* [Work instruction]: Print the listing below from its opening line through the line holding "L529.1 pvd_sputter-01 - 143.42 0.0 872", both ends included.

Start of Information
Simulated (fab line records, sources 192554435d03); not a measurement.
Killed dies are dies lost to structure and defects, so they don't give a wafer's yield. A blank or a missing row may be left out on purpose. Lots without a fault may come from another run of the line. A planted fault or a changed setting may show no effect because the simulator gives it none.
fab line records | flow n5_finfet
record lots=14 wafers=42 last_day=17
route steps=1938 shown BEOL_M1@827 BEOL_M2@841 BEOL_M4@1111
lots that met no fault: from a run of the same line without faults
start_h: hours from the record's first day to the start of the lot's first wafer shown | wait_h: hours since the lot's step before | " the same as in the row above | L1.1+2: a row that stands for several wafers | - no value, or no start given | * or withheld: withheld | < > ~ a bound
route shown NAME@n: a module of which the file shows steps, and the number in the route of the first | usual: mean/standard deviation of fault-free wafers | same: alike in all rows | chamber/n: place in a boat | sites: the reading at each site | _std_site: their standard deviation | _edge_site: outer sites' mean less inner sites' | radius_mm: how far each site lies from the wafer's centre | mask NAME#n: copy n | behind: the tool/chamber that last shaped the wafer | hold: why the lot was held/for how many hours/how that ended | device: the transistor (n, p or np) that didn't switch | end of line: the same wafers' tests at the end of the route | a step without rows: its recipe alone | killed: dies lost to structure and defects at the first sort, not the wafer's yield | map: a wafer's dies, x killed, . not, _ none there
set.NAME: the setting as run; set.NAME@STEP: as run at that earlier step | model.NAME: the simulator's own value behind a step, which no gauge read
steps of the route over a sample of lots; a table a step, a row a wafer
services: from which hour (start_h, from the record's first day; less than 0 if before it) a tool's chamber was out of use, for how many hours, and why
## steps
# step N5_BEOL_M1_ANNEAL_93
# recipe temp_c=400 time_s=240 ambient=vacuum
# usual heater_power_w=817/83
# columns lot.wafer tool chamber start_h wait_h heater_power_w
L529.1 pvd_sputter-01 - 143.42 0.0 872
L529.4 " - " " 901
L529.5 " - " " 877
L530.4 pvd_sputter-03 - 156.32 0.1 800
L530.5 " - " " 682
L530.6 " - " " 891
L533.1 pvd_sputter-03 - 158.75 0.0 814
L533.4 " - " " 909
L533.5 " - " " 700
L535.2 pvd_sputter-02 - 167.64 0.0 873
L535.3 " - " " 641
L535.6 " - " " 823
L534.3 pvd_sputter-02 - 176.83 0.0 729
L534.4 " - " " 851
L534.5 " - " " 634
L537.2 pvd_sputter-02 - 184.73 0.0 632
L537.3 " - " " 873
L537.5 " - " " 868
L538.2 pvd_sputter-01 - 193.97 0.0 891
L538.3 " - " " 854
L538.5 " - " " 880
End of Information

* [Result]:
Simulated (fab line records, sources 192554435d03); not a measurement.
Killed dies are dies lost to structure and defects, so they don't give a wafer's yield. A blank or a missing row may be left out on purpose. Lots without a fault may come from another run of the line. A planted fault or a changed setting may show no effect because the simulator gives it none.
fab line records | flow n5_finfet
record lots=14 wafers=42 last_day=17
route steps=1938 shown BEOL_M1@827 BEOL_M2@841 BEOL_M4@1111
lots that met no fault: from a run of the same line without faults
start_h: hours from the record's first day to the start of the lot's first wafer shown | wait_h: hours since the lot's step before | " the same as in the row above | L1.1+2: a row that stands for several wafers | - no value, or no start given | * or withheld: withheld | < > ~ a bound
route shown NAME@n: a module of which the file shows steps, and the number in the route of the first | usual: mean/standard deviation of fault-free wafers | same: alike in all rows | chamber/n: place in a boat | sites: the reading at each site | _std_site: their standard deviation | _edge_site: outer sites' mean less inner sites' | radius_mm: how far each site lies from the wafer's centre | mask NAME#n: copy n | behind: the tool/chamber that last shaped the wafer | hold: why the lot was held/for how many hours/how that ended | device: the transistor (n, p or np) that didn't switch | end of line: the same wafers' tests at the end of the route | a step without rows: its recipe alone | killed: dies lost to structure and defects at the first sort, not the wafer's yield | map: a wafer's dies, x killed, . not, _ none there
set.NAME: the setting as run; set.NAME@STEP: as run at that earlier step | model.NAME: the simulator's own value behind a step, which no gauge read
steps of the route over a sample of lots; a table a step, a row a wafer
services: from which hour (start_h, from the record's first day; less than 0 if before it) a tool's chamber was out of use, for how many hours, and why
## steps
# step N5_BEOL_M1_ANNEAL_93
# recipe temp_c=400 time_s=240 ambient=vacuum
# usual heater_power_w=817/83
# columns lot.wafer tool chamber start_h wait_h heater_power_w
L529.1 pvd_sputter-01 - 143.42 0.0 872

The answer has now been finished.